Segment Open
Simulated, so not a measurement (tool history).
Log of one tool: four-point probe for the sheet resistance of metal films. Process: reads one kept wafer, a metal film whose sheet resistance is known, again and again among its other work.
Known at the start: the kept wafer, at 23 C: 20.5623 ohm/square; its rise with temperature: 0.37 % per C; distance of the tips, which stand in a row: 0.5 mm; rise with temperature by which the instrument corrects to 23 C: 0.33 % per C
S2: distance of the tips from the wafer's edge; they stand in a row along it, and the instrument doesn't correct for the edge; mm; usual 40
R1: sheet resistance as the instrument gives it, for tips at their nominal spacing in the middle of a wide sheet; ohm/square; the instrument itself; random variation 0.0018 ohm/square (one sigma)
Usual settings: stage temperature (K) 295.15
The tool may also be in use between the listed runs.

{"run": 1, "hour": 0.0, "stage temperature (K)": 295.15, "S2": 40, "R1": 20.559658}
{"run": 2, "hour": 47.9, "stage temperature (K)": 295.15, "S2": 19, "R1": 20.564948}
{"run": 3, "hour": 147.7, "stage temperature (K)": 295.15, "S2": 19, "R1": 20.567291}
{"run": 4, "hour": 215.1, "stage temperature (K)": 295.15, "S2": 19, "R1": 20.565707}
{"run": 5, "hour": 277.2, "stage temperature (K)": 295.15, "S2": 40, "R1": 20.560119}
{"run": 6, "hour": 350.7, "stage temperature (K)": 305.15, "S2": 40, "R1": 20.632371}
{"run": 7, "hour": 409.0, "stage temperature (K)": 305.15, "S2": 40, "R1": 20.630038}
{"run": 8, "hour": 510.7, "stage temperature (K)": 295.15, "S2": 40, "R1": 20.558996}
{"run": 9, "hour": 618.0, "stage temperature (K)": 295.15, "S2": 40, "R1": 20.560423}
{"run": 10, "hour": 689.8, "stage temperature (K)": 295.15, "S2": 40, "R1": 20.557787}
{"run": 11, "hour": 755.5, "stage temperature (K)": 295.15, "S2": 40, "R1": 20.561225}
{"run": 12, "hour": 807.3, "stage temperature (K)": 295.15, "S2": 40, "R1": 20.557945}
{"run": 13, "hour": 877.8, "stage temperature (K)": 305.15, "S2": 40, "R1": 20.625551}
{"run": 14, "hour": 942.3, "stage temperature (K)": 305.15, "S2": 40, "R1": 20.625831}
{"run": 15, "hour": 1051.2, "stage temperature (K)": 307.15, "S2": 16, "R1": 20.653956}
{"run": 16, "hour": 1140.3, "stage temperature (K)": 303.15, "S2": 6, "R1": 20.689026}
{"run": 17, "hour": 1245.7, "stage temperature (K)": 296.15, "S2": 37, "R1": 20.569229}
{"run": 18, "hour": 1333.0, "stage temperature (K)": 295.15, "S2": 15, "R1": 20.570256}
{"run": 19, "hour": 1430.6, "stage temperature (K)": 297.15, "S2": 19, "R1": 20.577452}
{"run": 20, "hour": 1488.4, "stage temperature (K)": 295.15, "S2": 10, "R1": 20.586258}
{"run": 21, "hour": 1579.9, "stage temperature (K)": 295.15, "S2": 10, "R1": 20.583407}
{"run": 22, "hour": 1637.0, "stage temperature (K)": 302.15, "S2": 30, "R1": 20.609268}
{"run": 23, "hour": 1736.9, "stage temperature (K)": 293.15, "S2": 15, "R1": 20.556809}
Segment Closed

_WORK ITEM:_ Everything above from the line containing "S2: distance of" down to the line containing "Usual settings: stage temperature (K) 295.15" is to be transcribed exactly, with both of those lines included and nothing else added.

_WRITTEN RESPONSE:_
S2: distance of the tips from the wafer's edge; they stand in a row along it, and the instrument doesn't correct for the edge; mm; usual 40
R1: sheet resistance as the instrument gives it, for tips at their nominal spacing in the middle of a wide sheet; ohm/square; the instrument itself; random variation 0.0018 ohm/square (one sigma)
Usual settings: stage temperature (K) 295.15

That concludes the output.